- **Exercise**
All entries below are to be reproduced exactly.

- **Listed records**
§ §
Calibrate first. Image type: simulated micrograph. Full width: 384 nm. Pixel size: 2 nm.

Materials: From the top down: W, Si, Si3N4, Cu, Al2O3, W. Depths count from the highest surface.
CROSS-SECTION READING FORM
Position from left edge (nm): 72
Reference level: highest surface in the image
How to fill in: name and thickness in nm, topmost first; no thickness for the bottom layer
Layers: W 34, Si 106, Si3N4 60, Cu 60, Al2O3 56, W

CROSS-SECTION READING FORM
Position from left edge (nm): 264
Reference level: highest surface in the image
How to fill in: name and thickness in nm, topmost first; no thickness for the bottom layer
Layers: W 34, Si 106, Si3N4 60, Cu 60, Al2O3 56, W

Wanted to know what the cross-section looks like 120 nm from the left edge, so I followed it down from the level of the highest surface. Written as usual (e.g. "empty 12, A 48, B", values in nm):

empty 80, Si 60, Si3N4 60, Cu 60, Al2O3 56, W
§ §

- **Exercise result**
Calibrate first. Image type: simulated micrograph. Full width: 384 nm. Pixel size: 2 nm.

Materials: From the top down: W, Si, Si3N4, Cu, Al2O3, W. Depths count from the highest surface.
CROSS-SECTION READING FORM
Position from left edge (nm): 72
Reference level: highest surface in the image
How to fill in: name and thickness in nm, topmost first; no thickness for the bottom layer
Layers: W 34, Si 106, Si3N4 60, Cu 60, Al2O3 56, W

CROSS-SECTION READING FORM
Position from left edge (nm): 264
Reference level: highest surface in the image
How to fill in: name and thickness in nm, topmost first; no thickness for the bottom layer
Layers: W 34, Si 106, Si3N4 60, Cu 60, Al2O3 56, W

Wanted to know what the cross-section looks like 120 nm from the left edge, so I followed it down from the level of the highest surface. Written as usual (e.g. "empty 12, A 48, B", values in nm):

empty 80, Si 60, Si3N4 60, Cu 60, Al2O3 56, W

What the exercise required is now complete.